• _REQUIREMENT_
The expected output is the complete listing, copied exactly.

Start of SUPPLIED DATA

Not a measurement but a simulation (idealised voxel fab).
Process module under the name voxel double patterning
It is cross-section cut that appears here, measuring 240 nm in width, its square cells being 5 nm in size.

End of SUPPLIED DATA

• _RESPONSE AREA_
Not a measurement but a simulation (idealised voxel fab).
Process module under the name voxel double patterning
It is cross-section cut that appears here, measuring 240 nm in width, its square cells being 5 nm in size.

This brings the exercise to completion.